*Work request:*
Could you copy, exactly as written, every line from the first line of the records through the one containing "Because killed dies"?

+--

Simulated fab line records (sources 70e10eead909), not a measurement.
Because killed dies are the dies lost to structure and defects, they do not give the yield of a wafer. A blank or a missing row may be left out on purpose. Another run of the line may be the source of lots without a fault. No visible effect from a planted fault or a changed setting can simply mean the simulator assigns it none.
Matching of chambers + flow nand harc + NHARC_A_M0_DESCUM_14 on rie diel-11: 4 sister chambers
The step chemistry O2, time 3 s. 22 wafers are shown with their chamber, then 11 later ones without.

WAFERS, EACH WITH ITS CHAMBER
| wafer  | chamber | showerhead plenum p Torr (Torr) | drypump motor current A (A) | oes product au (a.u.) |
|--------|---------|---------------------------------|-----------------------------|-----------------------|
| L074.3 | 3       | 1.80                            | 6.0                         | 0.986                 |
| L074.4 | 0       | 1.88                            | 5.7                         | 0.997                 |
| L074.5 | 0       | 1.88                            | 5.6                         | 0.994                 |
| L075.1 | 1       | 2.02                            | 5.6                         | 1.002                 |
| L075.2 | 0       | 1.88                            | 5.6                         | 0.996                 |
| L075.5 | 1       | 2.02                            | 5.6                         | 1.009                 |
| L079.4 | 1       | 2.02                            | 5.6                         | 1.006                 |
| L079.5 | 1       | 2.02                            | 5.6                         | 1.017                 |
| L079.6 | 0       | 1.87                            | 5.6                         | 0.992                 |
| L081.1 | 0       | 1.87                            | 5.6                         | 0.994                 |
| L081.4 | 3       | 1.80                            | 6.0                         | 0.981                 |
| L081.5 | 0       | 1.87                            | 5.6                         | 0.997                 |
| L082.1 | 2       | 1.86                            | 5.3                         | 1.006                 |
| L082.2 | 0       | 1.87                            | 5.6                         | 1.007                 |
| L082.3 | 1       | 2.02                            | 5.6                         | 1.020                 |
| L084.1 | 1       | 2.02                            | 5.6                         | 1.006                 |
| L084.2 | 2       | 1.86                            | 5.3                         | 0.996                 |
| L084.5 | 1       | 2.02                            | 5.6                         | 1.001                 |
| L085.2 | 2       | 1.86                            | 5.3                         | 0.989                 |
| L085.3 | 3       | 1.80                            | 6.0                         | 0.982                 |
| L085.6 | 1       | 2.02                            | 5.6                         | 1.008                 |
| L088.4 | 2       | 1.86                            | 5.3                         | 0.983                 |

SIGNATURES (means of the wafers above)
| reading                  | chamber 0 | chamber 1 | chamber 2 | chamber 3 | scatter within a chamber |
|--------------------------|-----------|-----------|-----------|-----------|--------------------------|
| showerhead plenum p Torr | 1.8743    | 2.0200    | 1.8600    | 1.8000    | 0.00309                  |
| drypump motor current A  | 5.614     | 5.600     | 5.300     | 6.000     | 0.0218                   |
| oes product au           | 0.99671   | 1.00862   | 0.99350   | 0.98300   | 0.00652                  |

+--

*Reply:*
Simulated fab line records (sources 70e10eead909), not a measurement.
Because killed dies are the dies lost to structure and defects, they do not give the yield of a wafer. A blank or a missing row may be left out on purpose. Another run of the line may be the source of lots without a fault. No visible effect from a planted fault or a changed setting can simply mean the simulator assigns it none.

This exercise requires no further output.